Activity >>
Two lines in the data below mark the range: the one with "0 down: Si throughout" and the one with "overlay nm 10". Return both, along with every line between them, exactly.

○ ○ ○ ○ ○

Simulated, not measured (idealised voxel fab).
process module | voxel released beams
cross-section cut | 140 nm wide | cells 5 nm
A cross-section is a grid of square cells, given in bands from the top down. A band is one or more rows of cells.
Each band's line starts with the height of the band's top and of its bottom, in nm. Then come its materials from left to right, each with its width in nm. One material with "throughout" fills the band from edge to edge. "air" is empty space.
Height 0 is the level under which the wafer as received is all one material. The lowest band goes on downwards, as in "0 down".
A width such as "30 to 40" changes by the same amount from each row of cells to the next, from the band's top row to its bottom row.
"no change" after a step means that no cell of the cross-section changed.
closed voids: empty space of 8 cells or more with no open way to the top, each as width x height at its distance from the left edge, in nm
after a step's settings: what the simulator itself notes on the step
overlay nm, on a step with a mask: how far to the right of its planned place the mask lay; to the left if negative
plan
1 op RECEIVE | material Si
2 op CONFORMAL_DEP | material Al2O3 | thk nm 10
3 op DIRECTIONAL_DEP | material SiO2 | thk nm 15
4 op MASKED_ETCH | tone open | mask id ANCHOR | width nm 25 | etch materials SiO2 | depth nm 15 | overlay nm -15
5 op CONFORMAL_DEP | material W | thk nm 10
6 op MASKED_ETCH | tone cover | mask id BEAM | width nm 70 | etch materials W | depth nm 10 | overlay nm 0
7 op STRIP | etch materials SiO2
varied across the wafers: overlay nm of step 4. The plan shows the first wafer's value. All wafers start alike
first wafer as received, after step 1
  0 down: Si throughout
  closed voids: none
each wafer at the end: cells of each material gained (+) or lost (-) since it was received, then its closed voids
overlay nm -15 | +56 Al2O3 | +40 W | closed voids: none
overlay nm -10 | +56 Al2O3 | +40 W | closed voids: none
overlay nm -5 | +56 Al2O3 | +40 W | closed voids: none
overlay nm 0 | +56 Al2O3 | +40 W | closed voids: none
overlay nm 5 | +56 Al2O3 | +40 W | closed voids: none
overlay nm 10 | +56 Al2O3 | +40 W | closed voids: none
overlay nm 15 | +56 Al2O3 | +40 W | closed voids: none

○ ○ ○ ○ ○

Worked solution >>
  0 down: Si throughout
  closed voids: none
each wafer at the end: cells of each material gained (+) or lost (-) since it was received, then its closed voids
overlay nm -15 | +56 Al2O3 | +40 W | closed voids: none
overlay nm -10 | +56 Al2O3 | +40 W | closed voids: none
overlay nm -5 | +56 Al2O3 | +40 W | closed voids: none
overlay nm 0 | +56 Al2O3 | +40 W | closed voids: none
overlay nm 5 | +56 Al2O3 | +40 W | closed voids: none
overlay nm 10 | +56 Al2O3 | +40 W | closed voids: none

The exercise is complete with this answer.